Start of Data for review

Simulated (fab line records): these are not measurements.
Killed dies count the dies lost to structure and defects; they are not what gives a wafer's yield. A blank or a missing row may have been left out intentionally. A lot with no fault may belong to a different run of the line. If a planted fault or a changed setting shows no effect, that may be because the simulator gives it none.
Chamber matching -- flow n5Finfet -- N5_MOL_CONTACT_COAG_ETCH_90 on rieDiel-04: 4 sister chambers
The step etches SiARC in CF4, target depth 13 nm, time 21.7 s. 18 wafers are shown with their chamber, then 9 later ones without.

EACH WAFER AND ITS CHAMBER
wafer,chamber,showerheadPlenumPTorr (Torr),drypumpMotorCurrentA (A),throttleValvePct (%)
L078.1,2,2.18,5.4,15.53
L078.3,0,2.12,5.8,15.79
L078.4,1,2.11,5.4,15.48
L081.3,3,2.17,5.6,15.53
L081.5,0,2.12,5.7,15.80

End of Data for review

▸ **Work order**
Word for word, transcribe the complete listing.

▸ **Written response**
Simulated (fab line records): these are not measurements.
Killed dies count the dies lost to structure and defects; they are not what gives a wafer's yield. A blank or a missing row may have been left out intentionally. A lot with no fault may belong to a different run of the line. If a planted fault or a changed setting shows no effect, that may be because the simulator gives it none.
Chamber matching -- flow n5Finfet -- N5_MOL_CONTACT_COAG_ETCH_90 on rieDiel-04: 4 sister chambers
The step etches SiARC in CF4, target depth 13 nm, time 21.7 s. 18 wafers are shown with their chamber, then 9 later ones without.

EACH WAFER AND ITS CHAMBER
wafer,chamber,showerheadPlenumPTorr (Torr),drypumpMotorCurrentA (A),throttleValvePct (%)
L078.1,2,2.18,5.4,15.53
L078.3,0,2.12,5.8,15.79
L078.4,1,2.11,5.4,15.48
L081.3,3,2.17,5.6,15.53
L081.5,0,2.12,5.7,15.80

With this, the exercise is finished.